• **Activity**: Within the records below, reproduce without change the lines from the line that has "- N5_BEOL_M4_STRIP_97: strips" through the line that has "## THE READING", and only those.

• **Excerpted data**:
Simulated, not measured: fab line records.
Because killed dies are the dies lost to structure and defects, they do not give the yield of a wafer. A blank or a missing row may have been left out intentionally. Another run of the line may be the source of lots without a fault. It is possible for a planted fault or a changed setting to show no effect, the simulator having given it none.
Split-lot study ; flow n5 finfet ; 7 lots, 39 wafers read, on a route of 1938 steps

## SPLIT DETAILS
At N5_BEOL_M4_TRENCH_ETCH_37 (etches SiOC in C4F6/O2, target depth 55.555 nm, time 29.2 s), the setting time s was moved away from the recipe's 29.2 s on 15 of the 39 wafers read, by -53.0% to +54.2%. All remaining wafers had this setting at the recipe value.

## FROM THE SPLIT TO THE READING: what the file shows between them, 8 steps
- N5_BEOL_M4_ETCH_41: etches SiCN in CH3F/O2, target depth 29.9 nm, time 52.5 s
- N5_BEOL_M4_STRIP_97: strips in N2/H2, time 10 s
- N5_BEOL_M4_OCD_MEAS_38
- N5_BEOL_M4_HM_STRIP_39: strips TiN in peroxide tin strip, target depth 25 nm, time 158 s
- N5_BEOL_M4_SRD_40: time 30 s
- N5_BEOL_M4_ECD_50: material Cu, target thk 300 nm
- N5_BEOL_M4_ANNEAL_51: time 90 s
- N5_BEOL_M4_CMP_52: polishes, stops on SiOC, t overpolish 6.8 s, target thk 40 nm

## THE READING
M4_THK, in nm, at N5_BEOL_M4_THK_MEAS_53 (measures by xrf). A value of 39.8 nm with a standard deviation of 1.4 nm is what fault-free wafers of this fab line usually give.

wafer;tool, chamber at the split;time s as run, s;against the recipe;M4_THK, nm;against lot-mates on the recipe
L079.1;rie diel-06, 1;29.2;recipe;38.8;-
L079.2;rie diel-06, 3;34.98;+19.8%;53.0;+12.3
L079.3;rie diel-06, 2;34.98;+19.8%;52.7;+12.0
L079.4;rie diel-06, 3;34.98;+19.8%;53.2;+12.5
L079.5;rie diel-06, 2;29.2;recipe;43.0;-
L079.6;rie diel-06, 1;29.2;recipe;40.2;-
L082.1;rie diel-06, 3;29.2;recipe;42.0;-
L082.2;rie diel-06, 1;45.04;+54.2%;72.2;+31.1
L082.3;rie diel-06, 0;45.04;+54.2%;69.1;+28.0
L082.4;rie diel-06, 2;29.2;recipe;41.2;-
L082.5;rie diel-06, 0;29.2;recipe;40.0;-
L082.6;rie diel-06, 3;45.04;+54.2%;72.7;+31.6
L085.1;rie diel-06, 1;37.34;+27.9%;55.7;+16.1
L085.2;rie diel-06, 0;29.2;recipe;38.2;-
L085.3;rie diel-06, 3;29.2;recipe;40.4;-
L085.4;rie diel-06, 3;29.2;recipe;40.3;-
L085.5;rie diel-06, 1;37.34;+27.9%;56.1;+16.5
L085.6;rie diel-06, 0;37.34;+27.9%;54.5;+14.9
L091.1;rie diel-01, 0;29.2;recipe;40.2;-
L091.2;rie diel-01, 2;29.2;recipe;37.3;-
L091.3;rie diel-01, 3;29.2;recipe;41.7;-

• **Response box**:
- N5_BEOL_M4_STRIP_97: strips in N2/H2, time 10 s
- N5_BEOL_M4_OCD_MEAS_38
- N5_BEOL_M4_HM_STRIP_39: strips TiN in peroxide tin strip, target depth 25 nm, time 158 s
- N5_BEOL_M4_SRD_40: time 30 s
- N5_BEOL_M4_ECD_50: material Cu, target thk 300 nm
- N5_BEOL_M4_ANNEAL_51: time 90 s
- N5_BEOL_M4_CMP_52: polishes, stops on SiOC, t overpolish 6.8 s, target thk 40 nm

## THE READING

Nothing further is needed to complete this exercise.